EXERCISE: Your task is to repeat the entries exactly from their first line through the line with "R1: film removed", and to stop there.

INFORMATION:
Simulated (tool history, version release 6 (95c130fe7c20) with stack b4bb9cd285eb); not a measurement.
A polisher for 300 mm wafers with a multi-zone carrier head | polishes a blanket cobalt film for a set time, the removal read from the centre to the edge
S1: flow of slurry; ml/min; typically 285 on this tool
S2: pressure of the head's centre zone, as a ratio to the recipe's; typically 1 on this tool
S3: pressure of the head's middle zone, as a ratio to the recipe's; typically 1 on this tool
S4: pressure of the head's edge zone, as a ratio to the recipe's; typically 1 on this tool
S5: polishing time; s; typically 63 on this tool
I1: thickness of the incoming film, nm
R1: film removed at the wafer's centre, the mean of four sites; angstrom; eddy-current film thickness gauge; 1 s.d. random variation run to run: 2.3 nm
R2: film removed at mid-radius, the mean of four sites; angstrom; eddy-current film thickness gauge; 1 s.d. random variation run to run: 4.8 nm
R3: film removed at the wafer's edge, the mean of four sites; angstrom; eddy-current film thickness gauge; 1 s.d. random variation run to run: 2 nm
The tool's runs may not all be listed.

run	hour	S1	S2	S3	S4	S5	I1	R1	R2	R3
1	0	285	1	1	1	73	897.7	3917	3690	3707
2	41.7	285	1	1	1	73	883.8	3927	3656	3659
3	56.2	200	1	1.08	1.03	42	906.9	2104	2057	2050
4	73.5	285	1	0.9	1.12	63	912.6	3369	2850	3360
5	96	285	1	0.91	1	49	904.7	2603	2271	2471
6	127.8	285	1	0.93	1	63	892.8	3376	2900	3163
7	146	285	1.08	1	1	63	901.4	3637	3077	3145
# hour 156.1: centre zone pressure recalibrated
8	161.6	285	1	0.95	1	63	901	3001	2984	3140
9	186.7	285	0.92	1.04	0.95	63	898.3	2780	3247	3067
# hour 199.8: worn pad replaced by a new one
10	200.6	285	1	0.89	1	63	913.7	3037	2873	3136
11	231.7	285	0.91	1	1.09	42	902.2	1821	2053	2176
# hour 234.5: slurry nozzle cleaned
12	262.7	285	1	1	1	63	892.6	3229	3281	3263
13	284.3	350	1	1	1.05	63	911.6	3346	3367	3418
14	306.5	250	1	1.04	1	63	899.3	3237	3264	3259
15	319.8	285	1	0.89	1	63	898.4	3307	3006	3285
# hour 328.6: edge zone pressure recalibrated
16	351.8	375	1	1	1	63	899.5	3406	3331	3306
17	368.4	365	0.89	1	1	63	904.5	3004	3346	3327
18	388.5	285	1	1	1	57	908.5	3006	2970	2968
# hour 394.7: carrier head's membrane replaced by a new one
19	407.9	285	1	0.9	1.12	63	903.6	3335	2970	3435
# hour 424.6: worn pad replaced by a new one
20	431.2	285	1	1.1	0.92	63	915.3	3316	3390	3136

YOUR RESPONSE:
Simulated (tool history, version release 6 (95c130fe7c20) with stack b4bb9cd285eb); not a measurement.
A polisher for 300 mm wafers with a multi-zone carrier head | polishes a blanket cobalt film for a set time, the removal read from the centre to the edge
S1: flow of slurry; ml/min; typically 285 on this tool
S2: pressure of the head's centre zone, as a ratio to the recipe's; typically 1 on this tool
S3: pressure of the head's middle zone, as a ratio to the recipe's; typically 1 on this tool
S4: pressure of the head's edge zone, as a ratio to the recipe's; typically 1 on this tool
S5: polishing time; s; typically 63 on this tool
I1: thickness of the incoming film, nm
R1: film removed at the wafer's centre, the mean of four sites; angstrom; eddy-current film thickness gauge; 1 s.d. random variation run to run: 2.3 nm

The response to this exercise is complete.